▶ [Requirement]: Your response should be the complete data, transcribed exactly.

-- Data under study follows --

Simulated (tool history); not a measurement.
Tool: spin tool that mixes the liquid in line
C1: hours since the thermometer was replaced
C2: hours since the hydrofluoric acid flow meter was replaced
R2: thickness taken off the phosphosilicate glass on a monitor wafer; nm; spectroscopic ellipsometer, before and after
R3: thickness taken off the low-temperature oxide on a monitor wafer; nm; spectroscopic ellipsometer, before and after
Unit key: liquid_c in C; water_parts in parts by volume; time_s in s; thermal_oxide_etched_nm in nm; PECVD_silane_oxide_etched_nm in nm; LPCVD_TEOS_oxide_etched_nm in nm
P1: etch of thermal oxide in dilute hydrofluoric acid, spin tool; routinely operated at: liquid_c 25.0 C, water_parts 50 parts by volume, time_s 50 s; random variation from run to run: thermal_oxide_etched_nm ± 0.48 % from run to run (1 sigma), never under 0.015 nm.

-- Data under study concluded --

▶ [Result]:
Simulated (tool history); not a measurement.
Tool: spin tool that mixes the liquid in line
C1: hours since the thermometer was replaced
C2: hours since the hydrofluoric acid flow meter was replaced
R2: thickness taken off the phosphosilicate glass on a monitor wafer; nm; spectroscopic ellipsometer, before and after
R3: thickness taken off the low-temperature oxide on a monitor wafer; nm; spectroscopic ellipsometer, before and after
Unit key: liquid_c in C; water_parts in parts by volume; time_s in s; thermal_oxide_etched_nm in nm; PECVD_silane_oxide_etched_nm in nm; LPCVD_TEOS_oxide_etched_nm in nm
P1: etch of thermal oxide in dilute hydrofluoric acid, spin tool; routinely operated at: liquid_c 25.0 C, water_parts 50 parts by volume, time_s 50 s; random variation from run to run: thermal_oxide_etched_nm ± 0.48 % from run to run (1 sigma), never under 0.015 nm.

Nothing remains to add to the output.